· · · · · · ·
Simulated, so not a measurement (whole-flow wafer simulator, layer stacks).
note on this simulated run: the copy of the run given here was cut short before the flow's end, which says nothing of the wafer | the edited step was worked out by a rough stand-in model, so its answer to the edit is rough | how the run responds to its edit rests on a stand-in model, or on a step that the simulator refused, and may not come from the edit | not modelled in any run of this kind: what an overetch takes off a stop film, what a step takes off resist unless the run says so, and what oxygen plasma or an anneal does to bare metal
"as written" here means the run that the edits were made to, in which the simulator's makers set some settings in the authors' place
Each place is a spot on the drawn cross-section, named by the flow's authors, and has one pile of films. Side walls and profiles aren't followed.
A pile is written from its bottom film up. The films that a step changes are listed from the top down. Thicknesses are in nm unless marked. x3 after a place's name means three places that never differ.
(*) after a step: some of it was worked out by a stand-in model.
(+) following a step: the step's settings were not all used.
· · · · · · ·

- **Work item**:
What you return must be an exact retyping of the lines above starting at the line with "A pile is written" and ending at the line with "(*) after a", and nothing besides.

- **Answer box**:
A pile is written from its bottom film up. The films that a step changes are listed from the top down. Thicknesses are in nm unless marked. x3 after a place's name means three places that never differ.
(*) after a step: some of it was worked out by a stand-in model.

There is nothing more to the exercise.